## WORK INSTRUCTION
Your answer should be the exact lines of the data below from the one containing "Struck lot and" through the one containing "Order at every"; please include nothing else.

——

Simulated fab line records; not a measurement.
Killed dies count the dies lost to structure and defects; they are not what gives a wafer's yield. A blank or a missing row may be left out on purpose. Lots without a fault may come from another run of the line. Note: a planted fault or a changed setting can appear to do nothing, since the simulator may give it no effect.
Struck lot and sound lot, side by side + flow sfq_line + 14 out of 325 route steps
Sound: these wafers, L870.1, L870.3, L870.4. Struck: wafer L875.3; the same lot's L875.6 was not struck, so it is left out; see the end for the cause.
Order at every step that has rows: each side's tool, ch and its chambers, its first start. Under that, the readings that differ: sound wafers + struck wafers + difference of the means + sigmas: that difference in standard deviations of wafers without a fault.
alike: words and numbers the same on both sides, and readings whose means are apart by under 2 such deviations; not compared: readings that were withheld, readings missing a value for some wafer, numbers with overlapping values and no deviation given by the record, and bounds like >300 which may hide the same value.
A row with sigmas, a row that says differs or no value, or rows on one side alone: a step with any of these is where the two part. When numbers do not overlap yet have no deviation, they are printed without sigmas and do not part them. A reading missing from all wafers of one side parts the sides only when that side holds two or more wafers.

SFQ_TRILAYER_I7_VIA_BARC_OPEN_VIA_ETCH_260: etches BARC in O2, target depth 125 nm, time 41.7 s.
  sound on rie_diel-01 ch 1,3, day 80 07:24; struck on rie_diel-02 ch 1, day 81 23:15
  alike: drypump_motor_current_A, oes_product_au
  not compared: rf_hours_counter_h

——

## TASK SOLUTION
Struck lot and sound lot, side by side + flow sfq_line + 14 out of 325 route steps
Sound: these wafers, L870.1, L870.3, L870.4. Struck: wafer L875.3; the same lot's L875.6 was not struck, so it is left out; see the end for the cause.
Order at every step that has rows: each side's tool, ch and its chambers, its first start. Under that, the readings that differ: sound wafers + struck wafers + difference of the means + sigmas: that difference in standard deviations of wafers without a fault.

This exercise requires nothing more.